Raw data:
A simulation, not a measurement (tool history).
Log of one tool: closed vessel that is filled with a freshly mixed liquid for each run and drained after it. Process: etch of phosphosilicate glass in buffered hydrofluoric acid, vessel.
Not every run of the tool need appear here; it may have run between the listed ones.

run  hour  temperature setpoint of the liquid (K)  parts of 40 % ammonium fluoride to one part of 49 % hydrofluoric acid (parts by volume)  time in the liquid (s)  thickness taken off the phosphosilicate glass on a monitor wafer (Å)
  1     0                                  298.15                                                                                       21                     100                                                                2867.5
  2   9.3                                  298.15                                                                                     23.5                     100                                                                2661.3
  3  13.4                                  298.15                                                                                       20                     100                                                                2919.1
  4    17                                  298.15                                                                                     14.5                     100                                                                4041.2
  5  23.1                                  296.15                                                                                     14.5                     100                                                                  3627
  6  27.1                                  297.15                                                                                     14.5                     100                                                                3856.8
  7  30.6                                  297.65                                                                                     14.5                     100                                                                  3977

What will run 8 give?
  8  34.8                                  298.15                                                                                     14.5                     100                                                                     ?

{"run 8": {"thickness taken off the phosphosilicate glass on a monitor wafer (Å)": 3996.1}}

Assigned task: Give the lines of the material above again, exactly, from its first line through the line that contains "Log of one tool: closed" and no further.

Your solution:
A simulation, not a measurement (tool history).
Log of one tool: closed vessel that is filled with a freshly mixed liquid for each run and drained after it. Process: etch of phosphosilicate glass in buffered hydrofluoric acid, vessel.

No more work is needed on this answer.